**Source information:**
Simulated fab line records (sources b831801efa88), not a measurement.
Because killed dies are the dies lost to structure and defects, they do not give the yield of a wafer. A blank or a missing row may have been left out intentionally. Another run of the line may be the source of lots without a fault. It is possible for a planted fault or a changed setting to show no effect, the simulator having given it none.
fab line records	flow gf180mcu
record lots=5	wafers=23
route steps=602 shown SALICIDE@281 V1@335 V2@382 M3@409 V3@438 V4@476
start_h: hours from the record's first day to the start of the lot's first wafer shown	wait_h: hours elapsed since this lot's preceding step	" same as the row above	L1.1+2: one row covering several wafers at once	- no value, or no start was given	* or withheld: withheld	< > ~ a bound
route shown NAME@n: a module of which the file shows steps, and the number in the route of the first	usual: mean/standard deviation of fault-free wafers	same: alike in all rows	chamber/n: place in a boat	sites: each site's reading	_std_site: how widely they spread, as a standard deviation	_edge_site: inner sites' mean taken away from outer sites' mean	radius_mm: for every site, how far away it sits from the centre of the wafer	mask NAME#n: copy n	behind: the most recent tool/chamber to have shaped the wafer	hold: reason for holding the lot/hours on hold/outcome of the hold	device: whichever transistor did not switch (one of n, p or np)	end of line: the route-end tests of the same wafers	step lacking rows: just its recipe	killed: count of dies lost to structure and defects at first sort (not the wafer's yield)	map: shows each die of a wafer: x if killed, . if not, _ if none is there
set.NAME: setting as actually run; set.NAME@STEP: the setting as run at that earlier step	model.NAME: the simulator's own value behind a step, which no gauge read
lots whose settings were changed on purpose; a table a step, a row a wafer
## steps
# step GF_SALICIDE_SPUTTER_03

**Assigned task:** Copy out the data above, word for word.

**Exercise output:**
Simulated fab line records (sources b831801efa88), not a measurement.
Because killed dies are the dies lost to structure and defects, they do not give the yield of a wafer. A blank or a missing row may have been left out intentionally. Another run of the line may be the source of lots without a fault. It is possible for a planted fault or a changed setting to show no effect, the simulator having given it none.
fab line records	flow gf180mcu
record lots=5	wafers=23
route steps=602 shown SALICIDE@281 V1@335 V2@382 M3@409 V3@438 V4@476
start_h: hours from the record's first day to the start of the lot's first wafer shown	wait_h: hours elapsed since this lot's preceding step	" same as the row above	L1.1+2: one row covering several wafers at once	- no value, or no start was given	* or withheld: withheld	< > ~ a bound
route shown NAME@n: a module of which the file shows steps, and the number in the route of the first	usual: mean/standard deviation of fault-free wafers	same: alike in all rows	chamber/n: place in a boat	sites: each site's reading	_std_site: how widely they spread, as a standard deviation	_edge_site: inner sites' mean taken away from outer sites' mean	radius_mm: for every site, how far away it sits from the centre of the wafer	mask NAME#n: copy n	behind: the most recent tool/chamber to have shaped the wafer	hold: reason for holding the lot/hours on hold/outcome of the hold	device: whichever transistor did not switch (one of n, p or np)	end of line: the route-end tests of the same wafers	step lacking rows: just its recipe	killed: count of dies lost to structure and defects at first sort (not the wafer's yield)	map: shows each die of a wafer: x if killed, . if not, _ if none is there
set.NAME: setting as actually run; set.NAME@STEP: the setting as run at that earlier step	model.NAME: the simulator's own value behind a step, which no gauge read
lots whose settings were changed on purpose; a table a step, a row a wafer
## steps
# step GF_SALICIDE_SPUTTER_03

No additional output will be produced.